[REQUIREMENT]
Nothing after the line containing "(+) after a" belongs in the answer; write out exactly every line from the start of the material up to it, including it.

LISTED RECORDS Block Start

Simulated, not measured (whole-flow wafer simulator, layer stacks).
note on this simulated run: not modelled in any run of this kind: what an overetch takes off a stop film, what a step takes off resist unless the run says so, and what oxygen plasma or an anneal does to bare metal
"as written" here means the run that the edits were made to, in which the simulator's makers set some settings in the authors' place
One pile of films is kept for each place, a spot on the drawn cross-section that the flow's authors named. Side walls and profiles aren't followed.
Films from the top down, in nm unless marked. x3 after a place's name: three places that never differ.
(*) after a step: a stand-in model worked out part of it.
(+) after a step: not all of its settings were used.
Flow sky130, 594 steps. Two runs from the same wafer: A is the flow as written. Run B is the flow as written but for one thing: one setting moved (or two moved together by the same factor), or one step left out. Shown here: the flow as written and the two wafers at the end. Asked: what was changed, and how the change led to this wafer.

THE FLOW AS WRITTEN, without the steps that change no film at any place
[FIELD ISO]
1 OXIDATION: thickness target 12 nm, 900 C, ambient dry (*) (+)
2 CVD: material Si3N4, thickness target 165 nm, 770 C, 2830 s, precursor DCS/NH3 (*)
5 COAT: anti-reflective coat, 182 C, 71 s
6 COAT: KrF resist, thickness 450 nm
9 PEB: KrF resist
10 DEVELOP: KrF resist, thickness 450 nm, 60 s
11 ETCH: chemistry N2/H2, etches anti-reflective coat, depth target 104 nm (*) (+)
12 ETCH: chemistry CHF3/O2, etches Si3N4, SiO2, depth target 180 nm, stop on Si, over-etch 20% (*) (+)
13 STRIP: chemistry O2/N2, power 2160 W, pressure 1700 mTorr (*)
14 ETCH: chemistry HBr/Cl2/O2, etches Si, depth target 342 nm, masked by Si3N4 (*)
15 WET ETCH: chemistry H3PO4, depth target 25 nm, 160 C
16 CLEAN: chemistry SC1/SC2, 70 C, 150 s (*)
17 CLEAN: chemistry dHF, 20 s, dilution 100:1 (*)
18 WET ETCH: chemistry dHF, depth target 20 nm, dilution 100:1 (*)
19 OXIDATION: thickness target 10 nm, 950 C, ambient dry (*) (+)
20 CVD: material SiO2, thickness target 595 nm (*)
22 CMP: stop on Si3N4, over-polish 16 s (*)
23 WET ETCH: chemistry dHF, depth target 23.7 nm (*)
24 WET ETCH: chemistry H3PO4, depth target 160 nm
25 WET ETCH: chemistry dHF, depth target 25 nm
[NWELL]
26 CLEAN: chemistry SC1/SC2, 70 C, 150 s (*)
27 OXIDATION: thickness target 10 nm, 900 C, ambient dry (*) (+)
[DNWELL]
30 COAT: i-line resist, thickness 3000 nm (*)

LISTED RECORDS Block End

[EXERCISE RESPONSE]
Simulated, not measured (whole-flow wafer simulator, layer stacks).
note on this simulated run: not modelled in any run of this kind: what an overetch takes off a stop film, what a step takes off resist unless the run says so, and what oxygen plasma or an anneal does to bare metal
"as written" here means the run that the edits were made to, in which the simulator's makers set some settings in the authors' place
One pile of films is kept for each place, a spot on the drawn cross-section that the flow's authors named. Side walls and profiles aren't followed.
Films from the top down, in nm unless marked. x3 after a place's name: three places that never differ.
(*) after a step: a stand-in model worked out part of it.
(+) after a step: not all of its settings were used.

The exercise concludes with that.